• Exercise:
Write out again, exactly, the lines of the listing below from the first one through the one that contains "route steps=1938 shown", and no other lines.

• Source data:
++++

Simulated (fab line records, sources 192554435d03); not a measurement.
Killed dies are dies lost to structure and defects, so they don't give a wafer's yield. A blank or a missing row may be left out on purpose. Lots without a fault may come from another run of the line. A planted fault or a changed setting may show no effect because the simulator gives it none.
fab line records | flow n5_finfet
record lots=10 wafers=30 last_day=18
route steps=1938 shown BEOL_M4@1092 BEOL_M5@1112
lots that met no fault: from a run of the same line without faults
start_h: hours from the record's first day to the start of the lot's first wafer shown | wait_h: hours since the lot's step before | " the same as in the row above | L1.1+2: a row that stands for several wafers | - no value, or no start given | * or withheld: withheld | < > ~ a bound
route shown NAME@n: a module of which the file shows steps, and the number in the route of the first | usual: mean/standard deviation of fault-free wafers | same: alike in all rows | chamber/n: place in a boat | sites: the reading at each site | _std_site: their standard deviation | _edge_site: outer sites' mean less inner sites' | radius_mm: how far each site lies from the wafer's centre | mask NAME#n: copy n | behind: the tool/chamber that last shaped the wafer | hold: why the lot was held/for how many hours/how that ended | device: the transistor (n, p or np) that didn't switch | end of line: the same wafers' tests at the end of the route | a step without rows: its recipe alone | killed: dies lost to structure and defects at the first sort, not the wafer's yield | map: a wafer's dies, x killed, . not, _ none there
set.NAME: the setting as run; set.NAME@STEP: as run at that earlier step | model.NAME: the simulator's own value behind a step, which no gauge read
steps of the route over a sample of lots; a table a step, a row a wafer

++++

• Written answer:
Simulated (fab line records, sources 192554435d03); not a measurement.
Killed dies are dies lost to structure and defects, so they don't give a wafer's yield. A blank or a missing row may be left out on purpose. Lots without a fault may come from another run of the line. A planted fault or a changed setting may show no effect because the simulator gives it none.
fab line records | flow n5_finfet
record lots=10 wafers=30 last_day=18
route steps=1938 shown BEOL_M4@1092 BEOL_M5@1112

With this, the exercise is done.